ENTRIES SHOWN -
+ + + + +
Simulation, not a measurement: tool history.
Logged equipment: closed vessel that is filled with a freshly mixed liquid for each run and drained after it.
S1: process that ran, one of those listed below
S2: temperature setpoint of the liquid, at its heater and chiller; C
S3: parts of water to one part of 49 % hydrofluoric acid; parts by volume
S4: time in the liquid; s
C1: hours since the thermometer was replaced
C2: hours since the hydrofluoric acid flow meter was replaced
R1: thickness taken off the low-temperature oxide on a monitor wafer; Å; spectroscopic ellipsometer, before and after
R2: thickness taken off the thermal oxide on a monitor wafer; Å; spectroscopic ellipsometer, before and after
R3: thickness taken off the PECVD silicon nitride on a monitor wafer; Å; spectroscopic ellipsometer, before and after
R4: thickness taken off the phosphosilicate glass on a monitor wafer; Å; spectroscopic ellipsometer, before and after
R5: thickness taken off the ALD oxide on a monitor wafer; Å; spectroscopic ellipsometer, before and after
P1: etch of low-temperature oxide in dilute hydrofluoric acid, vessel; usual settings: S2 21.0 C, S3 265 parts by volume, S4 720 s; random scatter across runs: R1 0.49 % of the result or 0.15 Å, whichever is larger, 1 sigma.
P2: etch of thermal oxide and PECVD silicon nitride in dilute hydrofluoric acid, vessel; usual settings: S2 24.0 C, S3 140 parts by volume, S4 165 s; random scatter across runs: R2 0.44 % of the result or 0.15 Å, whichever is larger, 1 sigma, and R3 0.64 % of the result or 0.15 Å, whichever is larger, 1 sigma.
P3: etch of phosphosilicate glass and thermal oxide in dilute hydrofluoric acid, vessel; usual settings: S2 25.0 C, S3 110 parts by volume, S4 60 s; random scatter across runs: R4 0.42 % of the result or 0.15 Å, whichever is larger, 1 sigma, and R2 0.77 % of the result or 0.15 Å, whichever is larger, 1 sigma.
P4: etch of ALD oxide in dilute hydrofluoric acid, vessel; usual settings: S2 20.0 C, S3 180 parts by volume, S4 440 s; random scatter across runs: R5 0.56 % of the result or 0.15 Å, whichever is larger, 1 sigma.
+ + + + +

Word for word, reproduce the lines of the listing from the first one through the line containing "S2: temperature setpoint", and no more.

RESPONSE BOX -
Simulation, not a measurement: tool history.
Logged equipment: closed vessel that is filled with a freshly mixed liquid for each run and drained after it.
S1: process that ran, one of those listed below
S2: temperature setpoint of the liquid, at its heater and chiller; C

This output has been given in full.